Supplied information:
┏━━
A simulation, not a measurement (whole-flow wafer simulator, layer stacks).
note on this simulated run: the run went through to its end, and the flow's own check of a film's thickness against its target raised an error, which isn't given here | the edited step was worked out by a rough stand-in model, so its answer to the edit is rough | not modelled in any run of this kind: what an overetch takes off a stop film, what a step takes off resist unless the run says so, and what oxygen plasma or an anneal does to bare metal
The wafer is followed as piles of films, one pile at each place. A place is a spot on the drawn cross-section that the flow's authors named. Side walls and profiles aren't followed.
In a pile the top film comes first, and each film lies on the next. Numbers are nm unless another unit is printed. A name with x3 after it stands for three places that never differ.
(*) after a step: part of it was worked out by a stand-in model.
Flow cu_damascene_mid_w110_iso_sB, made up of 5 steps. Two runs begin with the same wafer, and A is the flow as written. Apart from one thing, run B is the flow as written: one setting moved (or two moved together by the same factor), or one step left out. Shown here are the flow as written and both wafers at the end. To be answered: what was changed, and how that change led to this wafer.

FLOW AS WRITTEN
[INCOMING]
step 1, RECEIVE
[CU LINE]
┗━━

The complete material must be repeated exactly.

A simulation, not a measurement (whole-flow wafer simulator, layer stacks).
note on this simulated run: the run went through to its end, and the flow's own check of a film's thickness against its target raised an error, which isn't given here | the edited step was worked out by a rough stand-in model, so its answer to the edit is rough | not modelled in any run of this kind: what an overetch takes off a stop film, what a step takes off resist unless the run says so, and what oxygen plasma or an anneal does to bare metal
The wafer is followed as piles of films, one pile at each place. A place is a spot on the drawn cross-section that the flow's authors named. Side walls and profiles aren't followed.
In a pile the top film comes first, and each film lies on the next. Numbers are nm unless another unit is printed. A name with x3 after it stands for three places that never differ.
(*) after a step: part of it was worked out by a stand-in model.
Flow cu_damascene_mid_w110_iso_sB, made up of 5 steps. Two runs begin with the same wafer, and A is the flow as written. Apart from one thing, run B is the flow as written: one setting moved (or two moved together by the same factor), or one step left out. Shown here are the flow as written and both wafers at the end. To be answered: what was changed, and how that change led to this wafer.

FLOW AS WRITTEN
[INCOMING]
step 1, RECEIVE
[CU LINE]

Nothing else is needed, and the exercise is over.